───

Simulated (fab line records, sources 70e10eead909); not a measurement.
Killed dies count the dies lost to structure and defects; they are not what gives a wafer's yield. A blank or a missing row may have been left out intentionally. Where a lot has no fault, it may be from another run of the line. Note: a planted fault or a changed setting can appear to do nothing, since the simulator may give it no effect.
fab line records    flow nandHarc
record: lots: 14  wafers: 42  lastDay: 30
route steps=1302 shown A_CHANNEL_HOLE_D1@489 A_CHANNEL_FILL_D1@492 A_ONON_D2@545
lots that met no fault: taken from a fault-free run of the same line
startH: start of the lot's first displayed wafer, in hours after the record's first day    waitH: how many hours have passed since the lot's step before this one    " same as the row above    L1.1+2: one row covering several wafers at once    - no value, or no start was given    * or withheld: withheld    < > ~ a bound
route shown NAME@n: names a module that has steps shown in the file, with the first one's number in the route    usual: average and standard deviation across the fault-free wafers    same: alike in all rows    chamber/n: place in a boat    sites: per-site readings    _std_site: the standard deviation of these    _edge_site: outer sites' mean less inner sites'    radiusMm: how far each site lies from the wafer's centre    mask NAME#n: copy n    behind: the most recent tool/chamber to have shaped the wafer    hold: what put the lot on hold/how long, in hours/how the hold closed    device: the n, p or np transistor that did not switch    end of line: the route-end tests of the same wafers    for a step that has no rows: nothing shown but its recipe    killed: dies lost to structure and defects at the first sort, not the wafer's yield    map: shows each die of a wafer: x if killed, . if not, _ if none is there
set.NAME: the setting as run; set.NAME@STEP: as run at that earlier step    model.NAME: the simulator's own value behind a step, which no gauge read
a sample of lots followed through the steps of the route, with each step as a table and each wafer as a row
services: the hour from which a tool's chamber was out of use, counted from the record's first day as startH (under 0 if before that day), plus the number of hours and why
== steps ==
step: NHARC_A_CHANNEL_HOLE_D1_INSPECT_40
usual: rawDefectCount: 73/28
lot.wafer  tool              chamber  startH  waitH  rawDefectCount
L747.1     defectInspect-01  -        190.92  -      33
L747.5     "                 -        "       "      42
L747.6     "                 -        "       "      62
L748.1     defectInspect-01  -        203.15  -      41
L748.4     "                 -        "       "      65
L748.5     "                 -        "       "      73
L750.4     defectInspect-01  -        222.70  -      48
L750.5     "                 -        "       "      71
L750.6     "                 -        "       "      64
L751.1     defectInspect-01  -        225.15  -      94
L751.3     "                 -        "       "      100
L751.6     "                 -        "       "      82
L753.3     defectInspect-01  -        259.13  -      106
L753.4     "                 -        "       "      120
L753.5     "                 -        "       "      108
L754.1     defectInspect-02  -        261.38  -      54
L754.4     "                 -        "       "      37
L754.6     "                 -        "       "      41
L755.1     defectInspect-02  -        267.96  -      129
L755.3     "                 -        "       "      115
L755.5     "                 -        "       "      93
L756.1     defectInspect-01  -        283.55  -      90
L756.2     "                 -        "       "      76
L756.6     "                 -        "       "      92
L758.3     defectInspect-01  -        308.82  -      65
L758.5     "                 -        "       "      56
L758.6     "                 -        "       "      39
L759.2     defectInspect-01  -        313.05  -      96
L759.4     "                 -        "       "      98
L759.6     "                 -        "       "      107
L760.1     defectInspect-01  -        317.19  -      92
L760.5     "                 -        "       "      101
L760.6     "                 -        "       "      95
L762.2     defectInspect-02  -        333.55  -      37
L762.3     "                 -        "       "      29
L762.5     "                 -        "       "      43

───

### WORK REQUEST
Repeat only what lies between the first line of the data and the line containing "record: lots: 14", both of those lines included, exactly as it stands.

### TASK OUTPUT
Simulated (fab line records, sources 70e10eead909); not a measurement.
Killed dies count the dies lost to structure and defects; they are not what gives a wafer's yield. A blank or a missing row may have been left out intentionally. Where a lot has no fault, it may be from another run of the line. Note: a planted fault or a changed setting can appear to do nothing, since the simulator may give it no effect.
fab line records    flow nandHarc
record: lots: 14  wafers: 42  lastDay: 30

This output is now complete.